- [Listed records]
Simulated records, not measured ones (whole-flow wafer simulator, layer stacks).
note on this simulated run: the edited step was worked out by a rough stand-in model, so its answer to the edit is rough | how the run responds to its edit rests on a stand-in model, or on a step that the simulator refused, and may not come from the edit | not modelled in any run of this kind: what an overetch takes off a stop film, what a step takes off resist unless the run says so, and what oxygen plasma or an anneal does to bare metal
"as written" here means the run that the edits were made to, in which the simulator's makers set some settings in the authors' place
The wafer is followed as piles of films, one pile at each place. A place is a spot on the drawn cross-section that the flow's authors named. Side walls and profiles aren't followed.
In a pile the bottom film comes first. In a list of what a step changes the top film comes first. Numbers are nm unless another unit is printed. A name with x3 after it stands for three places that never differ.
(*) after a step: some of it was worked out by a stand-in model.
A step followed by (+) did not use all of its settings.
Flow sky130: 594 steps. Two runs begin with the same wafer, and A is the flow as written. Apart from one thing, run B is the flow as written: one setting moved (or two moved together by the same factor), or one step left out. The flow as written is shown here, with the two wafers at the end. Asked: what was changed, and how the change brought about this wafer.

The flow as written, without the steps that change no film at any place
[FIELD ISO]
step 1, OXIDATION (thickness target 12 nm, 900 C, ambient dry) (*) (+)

- [Work order] Each line of the material should be echoed exactly.

- [Answer section]
Simulated records, not measured ones (whole-flow wafer simulator, layer stacks).
note on this simulated run: the edited step was worked out by a rough stand-in model, so its answer to the edit is rough | how the run responds to its edit rests on a stand-in model, or on a step that the simulator refused, and may not come from the edit | not modelled in any run of this kind: what an overetch takes off a stop film, what a step takes off resist unless the run says so, and what oxygen plasma or an anneal does to bare metal
"as written" here means the run that the edits were made to, in which the simulator's makers set some settings in the authors' place
The wafer is followed as piles of films, one pile at each place. A place is a spot on the drawn cross-section that the flow's authors named. Side walls and profiles aren't followed.
In a pile the bottom film comes first. In a list of what a step changes the top film comes first. Numbers are nm unless another unit is printed. A name with x3 after it stands for three places that never differ.
(*) after a step: some of it was worked out by a stand-in model.
A step followed by (+) did not use all of its settings.
Flow sky130: 594 steps. Two runs begin with the same wafer, and A is the flow as written. Apart from one thing, run B is the flow as written: one setting moved (or two moved together by the same factor), or one step left out. The flow as written is shown here, with the two wafers at the end. Asked: what was changed, and how the change brought about this wafer.

The flow as written, without the steps that change no film at any place
[FIELD ISO]
step 1, OXIDATION (thickness target 12 nm, 900 C, ambient dry) (*) (+)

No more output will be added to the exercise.